^^^^
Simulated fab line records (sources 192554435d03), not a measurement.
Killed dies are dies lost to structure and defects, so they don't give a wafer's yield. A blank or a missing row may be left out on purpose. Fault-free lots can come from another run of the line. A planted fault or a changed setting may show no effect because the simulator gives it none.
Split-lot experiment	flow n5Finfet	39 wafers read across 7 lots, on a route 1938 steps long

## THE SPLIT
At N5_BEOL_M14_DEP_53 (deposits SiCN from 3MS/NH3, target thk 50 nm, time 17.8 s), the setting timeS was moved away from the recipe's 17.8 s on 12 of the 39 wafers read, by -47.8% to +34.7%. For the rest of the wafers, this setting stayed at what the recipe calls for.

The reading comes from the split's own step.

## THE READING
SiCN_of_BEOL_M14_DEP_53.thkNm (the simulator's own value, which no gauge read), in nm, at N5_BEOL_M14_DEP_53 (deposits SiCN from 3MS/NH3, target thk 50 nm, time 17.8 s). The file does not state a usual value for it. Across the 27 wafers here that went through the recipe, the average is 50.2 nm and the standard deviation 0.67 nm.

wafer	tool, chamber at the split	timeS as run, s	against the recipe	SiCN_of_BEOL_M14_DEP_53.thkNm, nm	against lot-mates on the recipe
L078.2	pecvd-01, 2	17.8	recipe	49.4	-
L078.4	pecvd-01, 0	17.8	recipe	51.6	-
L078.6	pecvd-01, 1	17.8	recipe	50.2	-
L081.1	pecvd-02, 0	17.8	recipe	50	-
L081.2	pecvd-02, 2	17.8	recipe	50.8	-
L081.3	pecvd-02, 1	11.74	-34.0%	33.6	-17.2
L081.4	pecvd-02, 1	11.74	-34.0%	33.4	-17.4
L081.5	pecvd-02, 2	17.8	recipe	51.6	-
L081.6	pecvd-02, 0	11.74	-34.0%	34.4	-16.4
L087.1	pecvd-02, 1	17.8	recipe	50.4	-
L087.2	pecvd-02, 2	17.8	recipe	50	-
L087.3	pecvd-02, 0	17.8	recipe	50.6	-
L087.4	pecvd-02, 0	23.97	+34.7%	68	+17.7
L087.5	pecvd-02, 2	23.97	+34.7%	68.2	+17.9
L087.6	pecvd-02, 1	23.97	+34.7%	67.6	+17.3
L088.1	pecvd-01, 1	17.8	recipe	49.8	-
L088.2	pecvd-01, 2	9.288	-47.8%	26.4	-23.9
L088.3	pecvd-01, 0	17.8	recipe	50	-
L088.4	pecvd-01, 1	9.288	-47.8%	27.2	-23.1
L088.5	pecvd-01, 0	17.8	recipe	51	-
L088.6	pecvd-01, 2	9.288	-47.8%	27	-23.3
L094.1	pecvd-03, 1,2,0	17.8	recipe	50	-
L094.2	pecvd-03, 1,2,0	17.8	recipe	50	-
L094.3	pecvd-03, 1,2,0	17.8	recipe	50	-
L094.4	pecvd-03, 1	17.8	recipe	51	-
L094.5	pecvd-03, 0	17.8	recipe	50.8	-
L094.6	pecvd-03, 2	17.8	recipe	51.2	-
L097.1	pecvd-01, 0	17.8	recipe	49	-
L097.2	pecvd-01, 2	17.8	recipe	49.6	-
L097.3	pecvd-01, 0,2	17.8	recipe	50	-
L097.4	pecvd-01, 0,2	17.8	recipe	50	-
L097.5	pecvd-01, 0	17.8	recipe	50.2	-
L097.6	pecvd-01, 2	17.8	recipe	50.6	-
^^^^

◆ **Work instruction**:
Extract exactly and only the lines above from the line containing "The reading comes from the split's own step." through the line containing "## THE READING", both end lines included.

◆ **Problem solution**:
The reading comes from the split's own step.

## THE READING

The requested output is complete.